## WORK ORDER
Restate the data below word for word, leaving nothing out.

## EXTRACTED ENTRIES
+++
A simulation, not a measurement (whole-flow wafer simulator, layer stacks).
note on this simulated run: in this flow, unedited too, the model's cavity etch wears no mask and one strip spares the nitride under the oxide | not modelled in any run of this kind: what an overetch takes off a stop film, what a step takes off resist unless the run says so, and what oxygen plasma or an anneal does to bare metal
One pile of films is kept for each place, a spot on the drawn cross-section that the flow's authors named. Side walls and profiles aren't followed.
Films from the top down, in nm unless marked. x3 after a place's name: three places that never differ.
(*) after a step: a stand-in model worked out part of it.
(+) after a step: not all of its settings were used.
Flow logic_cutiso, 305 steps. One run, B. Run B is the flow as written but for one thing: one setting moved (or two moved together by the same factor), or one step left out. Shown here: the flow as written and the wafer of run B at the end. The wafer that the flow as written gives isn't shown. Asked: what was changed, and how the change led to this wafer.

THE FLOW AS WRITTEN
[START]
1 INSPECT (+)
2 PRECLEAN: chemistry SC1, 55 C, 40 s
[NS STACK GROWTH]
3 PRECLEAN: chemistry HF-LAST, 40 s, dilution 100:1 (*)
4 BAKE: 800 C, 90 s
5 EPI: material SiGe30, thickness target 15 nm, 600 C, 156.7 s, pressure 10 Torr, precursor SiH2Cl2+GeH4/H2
+++

## EXERCISE RESPONSE
A simulation, not a measurement (whole-flow wafer simulator, layer stacks).
note on this simulated run: in this flow, unedited too, the model's cavity etch wears no mask and one strip spares the nitride under the oxide | not modelled in any run of this kind: what an overetch takes off a stop film, what a step takes off resist unless the run says so, and what oxygen plasma or an anneal does to bare metal
One pile of films is kept for each place, a spot on the drawn cross-section that the flow's authors named. Side walls and profiles aren't followed.
Films from the top down, in nm unless marked. x3 after a place's name: three places that never differ.
(*) after a step: a stand-in model worked out part of it.
(+) after a step: not all of its settings were used.
Flow logic_cutiso, 305 steps. One run, B. Run B is the flow as written but for one thing: one setting moved (or two moved together by the same factor), or one step left out. Shown here: the flow as written and the wafer of run B at the end. The wafer that the flow as written gives isn't shown. Asked: what was changed, and how the change led to this wafer.

THE FLOW AS WRITTEN
[START]
1 INSPECT (+)
2 PRECLEAN: chemistry SC1, 55 C, 40 s
[NS STACK GROWTH]
3 PRECLEAN: chemistry HF-LAST, 40 s, dilution 100:1 (*)
4 BAKE: 800 C, 90 s
5 EPI: material SiGe30, thickness target 15 nm, 600 C, 156.7 s, pressure 10 Torr, precursor SiH2Cl2+GeH4/H2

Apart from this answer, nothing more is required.